> PROVIDED DATA:
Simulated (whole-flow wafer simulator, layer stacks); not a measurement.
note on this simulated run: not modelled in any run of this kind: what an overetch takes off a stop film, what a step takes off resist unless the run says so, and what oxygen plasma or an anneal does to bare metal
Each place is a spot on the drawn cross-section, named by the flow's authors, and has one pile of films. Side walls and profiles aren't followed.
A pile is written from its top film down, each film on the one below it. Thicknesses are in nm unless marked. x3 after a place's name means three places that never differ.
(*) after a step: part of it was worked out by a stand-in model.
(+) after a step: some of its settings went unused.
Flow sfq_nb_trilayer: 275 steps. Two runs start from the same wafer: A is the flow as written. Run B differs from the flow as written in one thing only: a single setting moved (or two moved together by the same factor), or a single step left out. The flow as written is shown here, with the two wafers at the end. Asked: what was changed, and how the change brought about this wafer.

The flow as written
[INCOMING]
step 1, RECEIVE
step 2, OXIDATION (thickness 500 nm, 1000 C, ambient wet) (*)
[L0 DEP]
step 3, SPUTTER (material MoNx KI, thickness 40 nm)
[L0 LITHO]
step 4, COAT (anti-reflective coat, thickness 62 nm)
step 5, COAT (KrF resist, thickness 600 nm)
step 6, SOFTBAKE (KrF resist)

> ACTION ITEM: What you write must be identical to the material above.

> ANSWER AREA:
Simulated (whole-flow wafer simulator, layer stacks); not a measurement.
note on this simulated run: not modelled in any run of this kind: what an overetch takes off a stop film, what a step takes off resist unless the run says so, and what oxygen plasma or an anneal does to bare metal
Each place is a spot on the drawn cross-section, named by the flow's authors, and has one pile of films. Side walls and profiles aren't followed.
A pile is written from its top film down, each film on the one below it. Thicknesses are in nm unless marked. x3 after a place's name means three places that never differ.
(*) after a step: part of it was worked out by a stand-in model.
(+) after a step: some of its settings went unused.
Flow sfq_nb_trilayer: 275 steps. Two runs start from the same wafer: A is the flow as written. Run B differs from the flow as written in one thing only: a single setting moved (or two moved together by the same factor), or a single step left out. The flow as written is shown here, with the two wafers at the end. Asked: what was changed, and how the change brought about this wafer.

The flow as written
[INCOMING]
step 1, RECEIVE
step 2, OXIDATION (thickness 500 nm, 1000 C, ambient wet) (*)
[L0 DEP]
step 3, SPUTTER (material MoNx KI, thickness 40 nm)
[L0 LITHO]
step 4, COAT (anti-reflective coat, thickness 62 nm)
step 5, COAT (KrF resist, thickness 600 nm)
step 6, SOFTBAKE (KrF resist)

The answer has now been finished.